Information given section start
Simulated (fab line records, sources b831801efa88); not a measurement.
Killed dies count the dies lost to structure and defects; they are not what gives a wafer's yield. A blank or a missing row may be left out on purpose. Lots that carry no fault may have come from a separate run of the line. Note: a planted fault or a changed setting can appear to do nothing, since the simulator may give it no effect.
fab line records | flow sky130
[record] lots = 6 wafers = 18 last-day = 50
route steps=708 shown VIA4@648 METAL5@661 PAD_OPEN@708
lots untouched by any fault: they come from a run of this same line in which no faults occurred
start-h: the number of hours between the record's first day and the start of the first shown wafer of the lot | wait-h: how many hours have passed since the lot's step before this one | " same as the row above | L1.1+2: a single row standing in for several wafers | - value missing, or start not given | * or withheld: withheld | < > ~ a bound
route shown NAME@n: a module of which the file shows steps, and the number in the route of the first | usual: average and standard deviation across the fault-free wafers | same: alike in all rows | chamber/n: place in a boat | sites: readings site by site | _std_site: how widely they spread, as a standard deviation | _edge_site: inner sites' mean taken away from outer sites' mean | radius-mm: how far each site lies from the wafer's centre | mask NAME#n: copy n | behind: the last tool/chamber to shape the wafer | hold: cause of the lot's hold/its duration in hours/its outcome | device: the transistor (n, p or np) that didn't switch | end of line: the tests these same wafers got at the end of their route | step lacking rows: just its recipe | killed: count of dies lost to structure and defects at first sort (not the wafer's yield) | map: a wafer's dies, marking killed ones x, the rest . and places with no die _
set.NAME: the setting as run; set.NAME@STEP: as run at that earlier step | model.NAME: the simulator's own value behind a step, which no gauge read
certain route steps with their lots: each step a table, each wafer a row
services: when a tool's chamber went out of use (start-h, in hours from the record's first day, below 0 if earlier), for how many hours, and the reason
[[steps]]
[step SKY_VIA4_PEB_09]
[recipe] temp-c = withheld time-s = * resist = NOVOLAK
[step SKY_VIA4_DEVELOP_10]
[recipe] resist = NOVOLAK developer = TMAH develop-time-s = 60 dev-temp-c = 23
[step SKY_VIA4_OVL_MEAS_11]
Information given section end

- [Assignment] Please copy, exactly as written, every line in the listing above from the line with "lots untouched by" up to and including the line with "start-h: the number".

- [Task result]
lots untouched by any fault: they come from a run of this same line in which no faults occurred
start-h: the number of hours between the record's first day and the start of the first shown wafer of the lot | wait-h: how many hours have passed since the lot's step before this one | " same as the row above | L1.1+2: a single row standing in for several wafers | - value missing, or start not given | * or withheld: withheld | < > ~ a bound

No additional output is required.